▶ _Supplied records_:
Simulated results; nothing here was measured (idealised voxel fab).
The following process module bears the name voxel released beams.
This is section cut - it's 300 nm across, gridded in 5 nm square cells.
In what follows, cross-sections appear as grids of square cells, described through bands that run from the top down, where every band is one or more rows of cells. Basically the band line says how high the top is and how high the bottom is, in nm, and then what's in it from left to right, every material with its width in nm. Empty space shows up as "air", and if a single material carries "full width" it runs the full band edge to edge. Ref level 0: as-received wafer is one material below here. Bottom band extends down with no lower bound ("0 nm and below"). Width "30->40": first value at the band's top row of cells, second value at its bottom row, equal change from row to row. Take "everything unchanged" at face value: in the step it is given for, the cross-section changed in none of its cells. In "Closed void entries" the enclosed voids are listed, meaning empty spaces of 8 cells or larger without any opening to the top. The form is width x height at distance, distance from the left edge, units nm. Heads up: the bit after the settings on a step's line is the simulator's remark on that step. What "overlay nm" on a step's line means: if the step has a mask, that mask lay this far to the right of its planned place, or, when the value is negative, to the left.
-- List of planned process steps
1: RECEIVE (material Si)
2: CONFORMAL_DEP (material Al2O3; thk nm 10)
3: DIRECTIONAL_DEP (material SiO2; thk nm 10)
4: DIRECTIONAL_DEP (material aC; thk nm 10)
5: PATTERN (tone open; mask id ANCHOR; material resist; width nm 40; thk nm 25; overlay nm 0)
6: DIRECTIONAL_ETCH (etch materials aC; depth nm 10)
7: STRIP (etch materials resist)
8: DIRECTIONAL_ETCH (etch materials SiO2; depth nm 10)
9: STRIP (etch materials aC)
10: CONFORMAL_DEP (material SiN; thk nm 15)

▶ _Required action_:
Line by line, retype all the entries exactly as they are shown.

▶ _Worked solution_:
Simulated results; nothing here was measured (idealised voxel fab).
The following process module bears the name voxel released beams.
This is section cut - it's 300 nm across, gridded in 5 nm square cells.
In what follows, cross-sections appear as grids of square cells, described through bands that run from the top down, where every band is one or more rows of cells. Basically the band line says how high the top is and how high the bottom is, in nm, and then what's in it from left to right, every material with its width in nm. Empty space shows up as "air", and if a single material carries "full width" it runs the full band edge to edge. Ref level 0: as-received wafer is one material below here. Bottom band extends down with no lower bound ("0 nm and below"). Width "30->40": first value at the band's top row of cells, second value at its bottom row, equal change from row to row. Take "everything unchanged" at face value: in the step it is given for, the cross-section changed in none of its cells. In "Closed void entries" the enclosed voids are listed, meaning empty spaces of 8 cells or larger without any opening to the top. The form is width x height at distance, distance from the left edge, units nm. Heads up: the bit after the settings on a step's line is the simulator's remark on that step. What "overlay nm" on a step's line means: if the step has a mask, that mask lay this far to the right of its planned place, or, when the value is negative, to the left.
-- List of planned process steps
1: RECEIVE (material Si)
2: CONFORMAL_DEP (material Al2O3; thk nm 10)
3: DIRECTIONAL_DEP (material SiO2; thk nm 10)
4: DIRECTIONAL_DEP (material aC; thk nm 10)
5: PATTERN (tone open; mask id ANCHOR; material resist; width nm 40; thk nm 25; overlay nm 0)
6: DIRECTIONAL_ETCH (etch materials aC; depth nm 10)
7: STRIP (etch materials resist)
8: DIRECTIONAL_ETCH (etch materials SiO2; depth nm 10)
9: STRIP (etch materials aC)
10: CONFORMAL_DEP (material SiN; thk nm 15)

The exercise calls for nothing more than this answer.